DATA LISTING -

»»

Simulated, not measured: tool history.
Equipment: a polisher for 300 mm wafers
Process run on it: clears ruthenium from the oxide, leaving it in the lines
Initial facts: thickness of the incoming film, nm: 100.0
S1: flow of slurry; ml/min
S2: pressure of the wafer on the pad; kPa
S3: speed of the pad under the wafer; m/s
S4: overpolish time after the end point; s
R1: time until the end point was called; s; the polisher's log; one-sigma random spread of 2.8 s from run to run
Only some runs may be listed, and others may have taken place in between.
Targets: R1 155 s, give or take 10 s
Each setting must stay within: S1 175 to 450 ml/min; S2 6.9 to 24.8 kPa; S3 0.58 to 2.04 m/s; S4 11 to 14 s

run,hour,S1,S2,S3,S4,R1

««

WORK REQUEST - Transcribe the records. Keep every word exactly as it stands.

PROBLEM SOLUTION -
Simulated, not measured: tool history.
Equipment: a polisher for 300 mm wafers
Process run on it: clears ruthenium from the oxide, leaving it in the lines
Initial facts: thickness of the incoming film, nm: 100.0
S1: flow of slurry; ml/min
S2: pressure of the wafer on the pad; kPa
S3: speed of the pad under the wafer; m/s
S4: overpolish time after the end point; s
R1: time until the end point was called; s; the polisher's log; one-sigma random spread of 2.8 s from run to run
Only some runs may be listed, and others may have taken place in between.
Targets: R1 155 s, give or take 10 s
Each setting must stay within: S1 175 to 450 ml/min; S2 6.9 to 24.8 kPa; S3 0.58 to 2.04 m/s; S4 11 to 14 s

run,hour,S1,S2,S3,S4,R1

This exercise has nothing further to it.